Dataset content section start

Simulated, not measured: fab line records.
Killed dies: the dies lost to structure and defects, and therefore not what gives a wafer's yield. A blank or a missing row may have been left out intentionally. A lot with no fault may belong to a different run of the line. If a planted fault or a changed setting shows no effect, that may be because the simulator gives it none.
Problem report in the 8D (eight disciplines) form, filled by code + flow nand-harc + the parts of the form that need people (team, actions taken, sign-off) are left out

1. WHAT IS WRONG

Dataset content section end

:: Work request ::
Make a word-for-word transcription of the listing above.

:: Written reply ::
Simulated, not measured: fab line records.
Killed dies: the dies lost to structure and defects, and therefore not what gives a wafer's yield. A blank or a missing row may have been left out intentionally. A lot with no fault may belong to a different run of the line. If a planted fault or a changed setting shows no effect, that may be because the simulator gives it none.
Problem report in the 8D (eight disciplines) form, filled by code + flow nand-harc + the parts of the form that need people (team, actions taken, sign-off) are left out

1. WHAT IS WRONG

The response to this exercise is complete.